* **MATERIAL SHOWN**
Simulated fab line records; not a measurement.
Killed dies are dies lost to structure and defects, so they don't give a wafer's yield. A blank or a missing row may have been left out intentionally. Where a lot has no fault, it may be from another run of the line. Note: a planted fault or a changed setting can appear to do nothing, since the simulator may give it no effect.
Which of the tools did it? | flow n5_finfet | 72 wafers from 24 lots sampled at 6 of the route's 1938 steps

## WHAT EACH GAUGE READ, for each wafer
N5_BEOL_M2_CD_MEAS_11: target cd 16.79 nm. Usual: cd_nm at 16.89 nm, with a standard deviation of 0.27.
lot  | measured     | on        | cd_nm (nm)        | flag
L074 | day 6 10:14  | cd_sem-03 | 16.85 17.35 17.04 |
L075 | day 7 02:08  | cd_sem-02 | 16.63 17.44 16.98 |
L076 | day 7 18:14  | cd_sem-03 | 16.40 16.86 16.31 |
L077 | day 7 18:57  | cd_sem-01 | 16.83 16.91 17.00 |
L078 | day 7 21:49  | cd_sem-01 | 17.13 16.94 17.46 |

* **ASSIGNED TASK**
What is needed is each line of the data, printed exactly.

* **TASK ANSWER**
Simulated fab line records; not a measurement.
Killed dies are dies lost to structure and defects, so they don't give a wafer's yield. A blank or a missing row may have been left out intentionally. Where a lot has no fault, it may be from another run of the line. Note: a planted fault or a changed setting can appear to do nothing, since the simulator may give it no effect.
Which of the tools did it? | flow n5_finfet | 72 wafers from 24 lots sampled at 6 of the route's 1938 steps

## WHAT EACH GAUGE READ, for each wafer
N5_BEOL_M2_CD_MEAS_11: target cd 16.79 nm. Usual: cd_nm at 16.89 nm, with a standard deviation of 0.27.
lot  | measured     | on        | cd_nm (nm)        | flag
L074 | day 6 10:14  | cd_sem-03 | 16.85 17.35 17.04 |
L075 | day 7 02:08  | cd_sem-02 | 16.63 17.44 16.98 |
L076 | day 7 18:14  | cd_sem-03 | 16.40 16.86 16.31 |
L077 | day 7 18:57  | cd_sem-01 | 16.83 16.91 17.00 |
L078 | day 7 21:49  | cd_sem-01 | 17.13 16.94 17.46 |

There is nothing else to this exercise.